## WORK ORDER
Write out once more the lines running from the top of the entries below to the line with "One pile of", both ends included.

## EXCERPTED RECORDS
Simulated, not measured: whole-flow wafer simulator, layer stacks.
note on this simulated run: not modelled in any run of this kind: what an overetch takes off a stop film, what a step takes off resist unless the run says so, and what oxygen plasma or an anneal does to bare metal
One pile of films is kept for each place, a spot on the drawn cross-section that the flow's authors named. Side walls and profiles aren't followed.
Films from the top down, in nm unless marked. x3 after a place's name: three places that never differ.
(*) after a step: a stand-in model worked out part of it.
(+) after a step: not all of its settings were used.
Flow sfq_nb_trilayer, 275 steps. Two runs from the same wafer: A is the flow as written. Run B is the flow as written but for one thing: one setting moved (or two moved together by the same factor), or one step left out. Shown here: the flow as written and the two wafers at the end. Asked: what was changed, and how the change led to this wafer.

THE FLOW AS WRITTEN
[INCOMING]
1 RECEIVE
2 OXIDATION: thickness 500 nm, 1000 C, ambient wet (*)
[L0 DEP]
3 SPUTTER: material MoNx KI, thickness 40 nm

## RESPONSE
Simulated, not measured: whole-flow wafer simulator, layer stacks.
note on this simulated run: not modelled in any run of this kind: what an overetch takes off a stop film, what a step takes off resist unless the run says so, and what oxygen plasma or an anneal does to bare metal
One pile of films is kept for each place, a spot on the drawn cross-section that the flow's authors named. Side walls and profiles aren't followed.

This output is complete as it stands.